WORK REQUEST
Once the line containing "(*) after a" has been written out, stop; until then, restate each line of the entries below word for word from the first.

PROVIDED RECORDS
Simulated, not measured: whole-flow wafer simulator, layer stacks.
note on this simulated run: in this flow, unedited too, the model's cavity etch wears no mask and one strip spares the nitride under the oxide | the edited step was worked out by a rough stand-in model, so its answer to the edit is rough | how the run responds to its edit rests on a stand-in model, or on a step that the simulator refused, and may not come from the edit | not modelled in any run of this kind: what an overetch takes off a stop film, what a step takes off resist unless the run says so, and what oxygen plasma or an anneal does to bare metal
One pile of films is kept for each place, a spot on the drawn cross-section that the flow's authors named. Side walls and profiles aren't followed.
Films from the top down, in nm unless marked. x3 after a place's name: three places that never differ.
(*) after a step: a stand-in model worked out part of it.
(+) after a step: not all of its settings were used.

SOLUTION
Simulated, not measured: whole-flow wafer simulator, layer stacks.
note on this simulated run: in this flow, unedited too, the model's cavity etch wears no mask and one strip spares the nitride under the oxide | the edited step was worked out by a rough stand-in model, so its answer to the edit is rough | how the run responds to its edit rests on a stand-in model, or on a step that the simulator refused, and may not come from the edit | not modelled in any run of this kind: what an overetch takes off a stop film, what a step takes off resist unless the run says so, and what oxygen plasma or an anneal does to bare metal
One pile of films is kept for each place, a spot on the drawn cross-section that the flow's authors named. Side walls and profiles aren't followed.
Films from the top down, in nm unless marked. x3 after a place's name: three places that never differ.
(*) after a step: a stand-in model worked out part of it.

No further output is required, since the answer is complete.